*** Material supplied ***
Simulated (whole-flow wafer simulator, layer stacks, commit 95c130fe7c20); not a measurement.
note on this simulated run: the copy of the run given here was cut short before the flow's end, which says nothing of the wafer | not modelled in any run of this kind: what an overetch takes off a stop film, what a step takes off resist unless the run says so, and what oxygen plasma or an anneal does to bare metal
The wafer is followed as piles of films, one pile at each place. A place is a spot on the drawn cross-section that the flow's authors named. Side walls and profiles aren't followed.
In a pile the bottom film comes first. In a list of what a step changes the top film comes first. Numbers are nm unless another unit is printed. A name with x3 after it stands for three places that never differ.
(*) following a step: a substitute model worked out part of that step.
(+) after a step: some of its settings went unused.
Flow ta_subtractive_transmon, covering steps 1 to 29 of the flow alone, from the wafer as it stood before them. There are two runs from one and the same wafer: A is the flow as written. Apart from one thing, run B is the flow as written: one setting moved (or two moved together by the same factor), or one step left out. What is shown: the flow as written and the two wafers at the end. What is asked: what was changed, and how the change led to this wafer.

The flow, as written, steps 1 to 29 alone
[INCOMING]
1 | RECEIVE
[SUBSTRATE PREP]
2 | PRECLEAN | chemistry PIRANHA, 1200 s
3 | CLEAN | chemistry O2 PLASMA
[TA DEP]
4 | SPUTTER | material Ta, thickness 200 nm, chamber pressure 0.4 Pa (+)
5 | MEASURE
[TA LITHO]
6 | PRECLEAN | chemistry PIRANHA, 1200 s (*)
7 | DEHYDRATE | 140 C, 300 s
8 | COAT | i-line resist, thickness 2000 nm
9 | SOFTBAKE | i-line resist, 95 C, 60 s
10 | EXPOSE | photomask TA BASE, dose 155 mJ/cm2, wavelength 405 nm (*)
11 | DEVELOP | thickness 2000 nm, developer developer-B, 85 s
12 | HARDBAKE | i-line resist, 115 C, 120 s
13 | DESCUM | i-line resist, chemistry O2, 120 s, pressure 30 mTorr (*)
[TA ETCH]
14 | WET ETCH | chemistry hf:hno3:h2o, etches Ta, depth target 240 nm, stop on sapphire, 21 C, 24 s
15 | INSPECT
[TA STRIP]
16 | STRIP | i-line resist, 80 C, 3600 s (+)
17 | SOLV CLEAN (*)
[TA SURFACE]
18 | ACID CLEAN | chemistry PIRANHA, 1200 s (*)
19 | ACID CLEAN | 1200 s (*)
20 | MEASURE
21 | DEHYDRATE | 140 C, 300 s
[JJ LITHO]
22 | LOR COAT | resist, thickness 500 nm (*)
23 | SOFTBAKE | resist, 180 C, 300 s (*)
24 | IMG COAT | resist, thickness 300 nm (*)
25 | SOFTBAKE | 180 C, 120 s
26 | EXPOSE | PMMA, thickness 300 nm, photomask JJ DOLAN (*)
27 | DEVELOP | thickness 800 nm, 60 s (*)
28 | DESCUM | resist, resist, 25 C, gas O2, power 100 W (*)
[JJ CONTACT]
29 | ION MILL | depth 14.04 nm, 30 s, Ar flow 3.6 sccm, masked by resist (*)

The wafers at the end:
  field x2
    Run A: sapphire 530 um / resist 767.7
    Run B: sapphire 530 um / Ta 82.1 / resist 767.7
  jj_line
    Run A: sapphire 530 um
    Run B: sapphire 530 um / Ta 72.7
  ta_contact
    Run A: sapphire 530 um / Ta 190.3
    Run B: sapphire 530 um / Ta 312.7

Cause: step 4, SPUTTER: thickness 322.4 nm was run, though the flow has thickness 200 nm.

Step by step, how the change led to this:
*** End of Material supplied ***

Exercise
Using the entries above, return exactly the lines from the line with "20 | MEASURE" to the line with "Cause: step 4, SPUTTER: thickness", counting both of those lines.

Task output
20 | MEASURE
21 | DEHYDRATE | 140 C, 300 s
[JJ LITHO]
22 | LOR COAT | resist, thickness 500 nm (*)
23 | SOFTBAKE | resist, 180 C, 300 s (*)
24 | IMG COAT | resist, thickness 300 nm (*)
25 | SOFTBAKE | 180 C, 120 s
26 | EXPOSE | PMMA, thickness 300 nm, photomask JJ DOLAN (*)
27 | DEVELOP | thickness 800 nm, 60 s (*)
28 | DESCUM | resist, resist, 25 C, gas O2, power 100 W (*)
[JJ CONTACT]
29 | ION MILL | depth 14.04 nm, 30 s, Ar flow 3.6 sccm, masked by resist (*)

The wafers at the end:
  field x2
    Run A: sapphire 530 um / resist 767.7
    Run B: sapphire 530 um / Ta 82.1 / resist 767.7
  jj_line
    Run A: sapphire 530 um
    Run B: sapphire 530 um / Ta 72.7
  ta_contact
    Run A: sapphire 530 um / Ta 190.3
    Run B: sapphire 530 um / Ta 312.7

Cause: step 4, SPUTTER: thickness 322.4 nm was run, though the flow has thickness 200 nm.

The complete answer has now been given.